* PROVIDED INFORMATION:
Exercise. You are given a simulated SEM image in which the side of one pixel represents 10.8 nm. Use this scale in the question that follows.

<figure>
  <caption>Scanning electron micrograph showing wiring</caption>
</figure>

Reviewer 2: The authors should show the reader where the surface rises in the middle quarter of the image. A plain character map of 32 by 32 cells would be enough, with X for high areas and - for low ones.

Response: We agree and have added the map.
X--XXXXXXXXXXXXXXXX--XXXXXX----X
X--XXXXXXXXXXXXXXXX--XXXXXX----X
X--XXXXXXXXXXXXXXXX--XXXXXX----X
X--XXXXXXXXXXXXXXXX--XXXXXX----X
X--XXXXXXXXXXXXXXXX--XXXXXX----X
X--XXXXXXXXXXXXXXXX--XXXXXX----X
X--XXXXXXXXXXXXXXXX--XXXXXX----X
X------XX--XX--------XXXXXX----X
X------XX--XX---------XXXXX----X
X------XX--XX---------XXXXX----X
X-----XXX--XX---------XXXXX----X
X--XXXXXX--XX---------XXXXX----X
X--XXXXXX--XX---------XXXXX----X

* TASK ITEM:
The lines needed are the ones from the first line of the entries through the line that contains "Response: We agree and have added the map.", given again without any change.

* ANSWER SECTION:
Exercise. You are given a simulated SEM image in which the side of one pixel represents 10.8 nm. Use this scale in the question that follows.

<figure>
  <caption>Scanning electron micrograph showing wiring</caption>
</figure>

Reviewer 2: The authors should show the reader where the surface rises in the middle quarter of the image. A plain character map of 32 by 32 cells would be enough, with X for high areas and - for low ones.

Response: We agree and have added the map.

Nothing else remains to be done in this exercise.